= Beginning of Section =

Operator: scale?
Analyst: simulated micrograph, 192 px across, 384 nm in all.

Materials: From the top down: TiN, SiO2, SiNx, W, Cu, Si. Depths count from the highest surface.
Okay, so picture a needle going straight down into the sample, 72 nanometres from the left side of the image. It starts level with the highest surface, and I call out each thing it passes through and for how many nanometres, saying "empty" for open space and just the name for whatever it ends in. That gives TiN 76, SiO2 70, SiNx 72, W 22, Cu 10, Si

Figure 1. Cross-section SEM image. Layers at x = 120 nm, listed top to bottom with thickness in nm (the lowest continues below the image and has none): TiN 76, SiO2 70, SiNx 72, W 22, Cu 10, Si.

= End of Section =

For every entry in the records above, write an exact copy.

Operator: scale?
Analyst: simulated micrograph, 192 px across, 384 nm in all.

Materials: From the top down: TiN, SiO2, SiNx, W, Cu, Si. Depths count from the highest surface.
Okay, so picture a needle going straight down into the sample, 72 nanometres from the left side of the image. It starts level with the highest surface, and I call out each thing it passes through and for how many nanometres, saying "empty" for open space and just the name for whatever it ends in. That gives TiN 76, SiO2 70, SiNx 72, W 22, Cu 10, Si

Figure 1. Cross-section SEM image. Layers at x = 120 nm, listed top to bottom with thickness in nm (the lowest continues below the image and has none): TiN 76, SiO2 70, SiNx 72, W 22, Cu 10, Si.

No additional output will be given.